WORK TASK – Nothing but the data below, returned exactly, should appear in the answer.

EXCERPTED DATA –
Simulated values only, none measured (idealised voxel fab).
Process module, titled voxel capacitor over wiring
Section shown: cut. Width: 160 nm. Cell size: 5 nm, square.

WRITTEN ANSWER –
Simulated values only, none measured (idealised voxel fab).
Process module, titled voxel capacitor over wiring
Section shown: cut. Width: 160 nm. Cell size: 5 nm, square.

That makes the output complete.